________

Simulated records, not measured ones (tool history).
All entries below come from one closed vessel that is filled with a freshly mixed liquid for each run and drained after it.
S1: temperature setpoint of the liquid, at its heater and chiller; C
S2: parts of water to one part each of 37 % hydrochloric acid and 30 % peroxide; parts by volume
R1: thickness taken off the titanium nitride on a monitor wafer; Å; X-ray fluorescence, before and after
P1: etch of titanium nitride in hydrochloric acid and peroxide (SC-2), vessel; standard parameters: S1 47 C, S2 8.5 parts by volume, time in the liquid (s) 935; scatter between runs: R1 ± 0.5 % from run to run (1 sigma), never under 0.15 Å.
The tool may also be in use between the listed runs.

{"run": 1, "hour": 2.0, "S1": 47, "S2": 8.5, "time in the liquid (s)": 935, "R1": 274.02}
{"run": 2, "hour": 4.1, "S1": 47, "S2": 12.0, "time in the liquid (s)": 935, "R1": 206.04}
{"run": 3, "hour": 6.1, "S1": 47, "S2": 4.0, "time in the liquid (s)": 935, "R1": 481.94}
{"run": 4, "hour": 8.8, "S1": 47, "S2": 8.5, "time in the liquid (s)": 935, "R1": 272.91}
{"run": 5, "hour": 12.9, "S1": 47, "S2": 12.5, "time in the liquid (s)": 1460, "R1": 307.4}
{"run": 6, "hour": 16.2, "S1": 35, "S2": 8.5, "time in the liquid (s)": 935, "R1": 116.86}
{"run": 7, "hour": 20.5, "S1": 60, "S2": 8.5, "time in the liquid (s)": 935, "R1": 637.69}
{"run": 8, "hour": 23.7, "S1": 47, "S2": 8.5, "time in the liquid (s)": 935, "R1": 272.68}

________

WORK ITEM >> Set down each line exactly as it appears, starting at the top of the data and ending at the line containing "The tool may", and include no other lines.

SOLUTION >>
Simulated records, not measured ones (tool history).
All entries below come from one closed vessel that is filled with a freshly mixed liquid for each run and drained after it.
S1: temperature setpoint of the liquid, at its heater and chiller; C
S2: parts of water to one part each of 37 % hydrochloric acid and 30 % peroxide; parts by volume
R1: thickness taken off the titanium nitride on a monitor wafer; Å; X-ray fluorescence, before and after
P1: etch of titanium nitride in hydrochloric acid and peroxide (SC-2), vessel; standard parameters: S1 47 C, S2 8.5 parts by volume, time in the liquid (s) 935; scatter between runs: R1 ± 0.5 % from run to run (1 sigma), never under 0.15 Å.
The tool may also be in use between the listed runs.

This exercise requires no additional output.